*DATASET RECORDS*:
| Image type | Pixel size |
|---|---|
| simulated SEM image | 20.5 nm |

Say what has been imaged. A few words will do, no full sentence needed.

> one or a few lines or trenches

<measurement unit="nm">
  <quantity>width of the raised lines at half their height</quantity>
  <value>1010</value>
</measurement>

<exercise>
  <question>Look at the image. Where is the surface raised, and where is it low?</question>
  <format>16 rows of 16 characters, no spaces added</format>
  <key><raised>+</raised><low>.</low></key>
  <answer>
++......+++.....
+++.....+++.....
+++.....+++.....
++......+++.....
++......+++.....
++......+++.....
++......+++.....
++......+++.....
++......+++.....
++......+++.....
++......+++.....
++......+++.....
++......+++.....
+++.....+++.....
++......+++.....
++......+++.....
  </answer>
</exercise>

*BRIEF*: Find the line with "lines or trenches" in the entries above. Retype it and each line after it, exactly, through the line with "<question>Look at the", and stop there.

*RESPONSE AREA*:
> one or a few lines or trenches

<measurement unit="nm">
  <quantity>width of the raised lines at half their height</quantity>
  <value>1010</value>
</measurement>

<exercise>
  <question>Look at the image. Where is the surface raised, and where is it low?</question>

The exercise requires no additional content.